Write every line of the following listing exactly as it reads.

** Provided information follows **

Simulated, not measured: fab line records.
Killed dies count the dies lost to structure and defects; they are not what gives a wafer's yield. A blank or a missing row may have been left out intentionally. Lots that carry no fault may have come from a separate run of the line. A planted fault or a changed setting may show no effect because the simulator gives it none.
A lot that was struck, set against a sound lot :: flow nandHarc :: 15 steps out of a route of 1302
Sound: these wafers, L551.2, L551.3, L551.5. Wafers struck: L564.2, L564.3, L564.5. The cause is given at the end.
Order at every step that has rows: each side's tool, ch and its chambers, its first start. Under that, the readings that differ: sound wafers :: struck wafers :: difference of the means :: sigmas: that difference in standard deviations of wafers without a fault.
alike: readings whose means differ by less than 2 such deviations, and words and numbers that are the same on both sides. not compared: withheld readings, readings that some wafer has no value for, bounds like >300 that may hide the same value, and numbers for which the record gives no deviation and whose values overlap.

** End of Provided information **

Task response >>
Simulated, not measured: fab line records.
Killed dies count the dies lost to structure and defects; they are not what gives a wafer's yield. A blank or a missing row may have been left out intentionally. Lots that carry no fault may have come from a separate run of the line. A planted fault or a changed setting may show no effect because the simulator gives it none.
A lot that was struck, set against a sound lot :: flow nandHarc :: 15 steps out of a route of 1302
Sound: these wafers, L551.2, L551.3, L551.5. Wafers struck: L564.2, L564.3, L564.5. The cause is given at the end.
Order at every step that has rows: each side's tool, ch and its chambers, its first start. Under that, the readings that differ: sound wafers :: struck wafers :: difference of the means :: sigmas: that difference in standard deviations of wafers without a fault.
alike: readings whose means differ by less than 2 such deviations, and words and numbers that are the same on both sides. not compared: withheld readings, readings that some wafer has no value for, bounds like >300 that may hide the same value, and numbers for which the record gives no deviation and whose values overlap.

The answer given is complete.